Please output the section of the listing below that opens with the line containing "Cross-section of the final" and closes with the line containing "overlay nm 10, +70", exactly and with nothing else.

**INFORMATION GIVEN:**
::::

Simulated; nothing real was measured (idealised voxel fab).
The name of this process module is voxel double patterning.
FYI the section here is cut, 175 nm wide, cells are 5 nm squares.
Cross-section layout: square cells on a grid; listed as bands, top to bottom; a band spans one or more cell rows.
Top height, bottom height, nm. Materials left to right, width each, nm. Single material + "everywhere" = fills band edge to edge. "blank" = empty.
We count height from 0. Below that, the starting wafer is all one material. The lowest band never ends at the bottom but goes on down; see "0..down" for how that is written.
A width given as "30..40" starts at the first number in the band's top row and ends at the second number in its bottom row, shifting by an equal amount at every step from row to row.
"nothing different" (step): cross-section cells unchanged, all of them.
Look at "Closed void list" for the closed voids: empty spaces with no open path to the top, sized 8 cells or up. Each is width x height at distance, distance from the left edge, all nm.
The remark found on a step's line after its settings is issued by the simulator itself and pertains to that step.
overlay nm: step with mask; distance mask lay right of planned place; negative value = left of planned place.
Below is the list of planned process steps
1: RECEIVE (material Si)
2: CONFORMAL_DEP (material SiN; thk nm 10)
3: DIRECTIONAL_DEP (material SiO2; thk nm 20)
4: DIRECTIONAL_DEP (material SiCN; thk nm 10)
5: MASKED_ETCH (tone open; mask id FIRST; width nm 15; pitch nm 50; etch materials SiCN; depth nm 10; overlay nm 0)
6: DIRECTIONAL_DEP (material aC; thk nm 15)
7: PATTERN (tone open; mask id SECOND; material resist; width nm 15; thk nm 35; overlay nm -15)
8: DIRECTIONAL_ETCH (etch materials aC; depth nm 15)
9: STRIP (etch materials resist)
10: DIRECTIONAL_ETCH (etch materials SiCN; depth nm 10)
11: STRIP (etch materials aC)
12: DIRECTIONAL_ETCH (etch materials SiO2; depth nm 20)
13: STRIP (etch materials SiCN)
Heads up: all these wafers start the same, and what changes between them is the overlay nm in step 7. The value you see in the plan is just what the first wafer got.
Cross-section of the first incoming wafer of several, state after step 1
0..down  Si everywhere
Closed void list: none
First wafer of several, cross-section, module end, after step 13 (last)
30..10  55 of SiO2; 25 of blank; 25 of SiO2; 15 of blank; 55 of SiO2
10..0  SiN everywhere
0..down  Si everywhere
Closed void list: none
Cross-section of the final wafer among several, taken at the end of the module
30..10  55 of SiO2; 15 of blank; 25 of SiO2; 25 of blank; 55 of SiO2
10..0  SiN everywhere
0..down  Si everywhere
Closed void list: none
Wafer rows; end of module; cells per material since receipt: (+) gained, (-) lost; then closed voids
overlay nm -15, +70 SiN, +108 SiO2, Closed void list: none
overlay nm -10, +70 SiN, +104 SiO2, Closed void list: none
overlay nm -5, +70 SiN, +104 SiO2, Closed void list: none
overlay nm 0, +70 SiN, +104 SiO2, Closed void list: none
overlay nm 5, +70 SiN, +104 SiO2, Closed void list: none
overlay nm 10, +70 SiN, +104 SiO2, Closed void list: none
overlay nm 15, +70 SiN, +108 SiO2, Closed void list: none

::::

**WRITTEN ANSWER:**
Cross-section of the final wafer among several, taken at the end of the module
30..10  55 of SiO2; 15 of blank; 25 of SiO2; 25 of blank; 55 of SiO2
10..0  SiN everywhere
0..down  Si everywhere
Closed void list: none
Wafer rows; end of module; cells per material since receipt: (+) gained, (-) lost; then closed voids
overlay nm -15, +70 SiN, +108 SiO2, Closed void list: none
overlay nm -10, +70 SiN, +104 SiO2, Closed void list: none
overlay nm -5, +70 SiN, +104 SiO2, Closed void list: none
overlay nm 0, +70 SiN, +104 SiO2, Closed void list: none
overlay nm 5, +70 SiN, +104 SiO2, Closed void list: none
overlay nm 10, +70 SiN, +104 SiO2, Closed void list: none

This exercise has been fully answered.